> DATA RECORDS:
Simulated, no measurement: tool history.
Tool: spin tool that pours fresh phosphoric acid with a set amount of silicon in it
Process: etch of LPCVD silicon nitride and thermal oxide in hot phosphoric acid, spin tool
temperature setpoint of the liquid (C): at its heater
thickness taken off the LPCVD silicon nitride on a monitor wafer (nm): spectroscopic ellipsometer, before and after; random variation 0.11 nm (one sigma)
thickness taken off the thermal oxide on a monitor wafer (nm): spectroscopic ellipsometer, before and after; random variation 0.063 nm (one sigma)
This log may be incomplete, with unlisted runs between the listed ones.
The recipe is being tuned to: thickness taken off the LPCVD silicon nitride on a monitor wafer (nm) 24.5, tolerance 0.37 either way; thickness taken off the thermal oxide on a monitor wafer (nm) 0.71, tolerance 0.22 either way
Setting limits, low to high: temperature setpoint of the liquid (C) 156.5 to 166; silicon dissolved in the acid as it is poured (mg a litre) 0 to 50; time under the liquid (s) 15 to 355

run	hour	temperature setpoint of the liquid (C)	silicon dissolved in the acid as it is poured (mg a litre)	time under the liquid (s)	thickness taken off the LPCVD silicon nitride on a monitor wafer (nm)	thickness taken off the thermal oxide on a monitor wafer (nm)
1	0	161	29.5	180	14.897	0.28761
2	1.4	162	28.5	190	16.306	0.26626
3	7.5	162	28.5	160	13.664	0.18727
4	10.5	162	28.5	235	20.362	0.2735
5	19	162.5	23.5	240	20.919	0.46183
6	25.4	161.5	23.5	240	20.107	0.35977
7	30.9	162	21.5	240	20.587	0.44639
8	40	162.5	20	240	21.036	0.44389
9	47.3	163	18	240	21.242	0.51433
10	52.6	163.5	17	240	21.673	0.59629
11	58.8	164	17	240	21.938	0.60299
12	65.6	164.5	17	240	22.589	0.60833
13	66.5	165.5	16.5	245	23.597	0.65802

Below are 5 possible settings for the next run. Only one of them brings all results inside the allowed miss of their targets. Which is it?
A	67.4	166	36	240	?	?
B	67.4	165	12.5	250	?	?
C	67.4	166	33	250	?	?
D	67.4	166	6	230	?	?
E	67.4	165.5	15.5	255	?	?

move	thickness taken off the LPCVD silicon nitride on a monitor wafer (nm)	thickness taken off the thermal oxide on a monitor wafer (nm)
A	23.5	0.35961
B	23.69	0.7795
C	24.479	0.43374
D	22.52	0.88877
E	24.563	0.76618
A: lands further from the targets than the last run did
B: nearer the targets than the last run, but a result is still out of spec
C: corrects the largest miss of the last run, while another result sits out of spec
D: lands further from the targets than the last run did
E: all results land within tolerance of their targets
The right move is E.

> TASK ITEM: Please output the exact lines of the records above, beginning with the first and stopping after the line that holds "temperature setpoint of the liquid (C): at", and nothing else.

> EXERCISE ANSWER:
Simulated, no measurement: tool history.
Tool: spin tool that pours fresh phosphoric acid with a set amount of silicon in it
Process: etch of LPCVD silicon nitride and thermal oxide in hot phosphoric acid, spin tool
temperature setpoint of the liquid (C): at its heater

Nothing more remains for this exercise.